» Action item
What you give must be exactly the lines of the material from the first through the line that contains "in that step.", inclusive, and no others.

» Material shown
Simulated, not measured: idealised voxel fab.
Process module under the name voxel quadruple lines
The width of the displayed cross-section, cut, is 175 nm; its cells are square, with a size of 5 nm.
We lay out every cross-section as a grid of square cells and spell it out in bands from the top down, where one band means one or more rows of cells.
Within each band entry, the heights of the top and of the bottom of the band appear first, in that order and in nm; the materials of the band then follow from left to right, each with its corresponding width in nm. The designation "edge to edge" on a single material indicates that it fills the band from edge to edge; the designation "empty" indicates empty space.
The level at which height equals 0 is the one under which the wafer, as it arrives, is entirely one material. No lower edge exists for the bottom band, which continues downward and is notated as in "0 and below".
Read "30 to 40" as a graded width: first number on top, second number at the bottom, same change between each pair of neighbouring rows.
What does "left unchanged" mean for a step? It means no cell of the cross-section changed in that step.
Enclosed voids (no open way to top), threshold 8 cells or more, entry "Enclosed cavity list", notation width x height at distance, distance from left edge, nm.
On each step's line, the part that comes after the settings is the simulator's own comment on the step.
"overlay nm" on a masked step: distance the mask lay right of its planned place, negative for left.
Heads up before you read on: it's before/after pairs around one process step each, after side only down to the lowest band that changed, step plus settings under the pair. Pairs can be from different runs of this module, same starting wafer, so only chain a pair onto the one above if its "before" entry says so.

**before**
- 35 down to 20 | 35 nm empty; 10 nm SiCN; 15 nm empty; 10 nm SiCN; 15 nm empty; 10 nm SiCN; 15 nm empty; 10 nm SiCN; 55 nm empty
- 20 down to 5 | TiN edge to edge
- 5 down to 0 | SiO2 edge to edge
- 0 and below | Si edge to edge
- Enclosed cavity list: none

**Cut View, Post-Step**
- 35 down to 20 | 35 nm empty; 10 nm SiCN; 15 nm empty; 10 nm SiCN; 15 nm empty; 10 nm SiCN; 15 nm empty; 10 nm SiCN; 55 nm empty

» Your response
Simulated, not measured: idealised voxel fab.
Process module under the name voxel quadruple lines
The width of the displayed cross-section, cut, is 175 nm; its cells are square, with a size of 5 nm.
We lay out every cross-section as a grid of square cells and spell it out in bands from the top down, where one band means one or more rows of cells.
Within each band entry, the heights of the top and of the bottom of the band appear first, in that order and in nm; the materials of the band then follow from left to right, each with its corresponding width in nm. The designation "edge to edge" on a single material indicates that it fills the band from edge to edge; the designation "empty" indicates empty space.
The level at which height equals 0 is the one under which the wafer, as it arrives, is entirely one material. No lower edge exists for the bottom band, which continues downward and is notated as in "0 and below".
Read "30 to 40" as a graded width: first number on top, second number at the bottom, same change between each pair of neighbouring rows.
What does "left unchanged" mean for a step? It means no cell of the cross-section changed in that step.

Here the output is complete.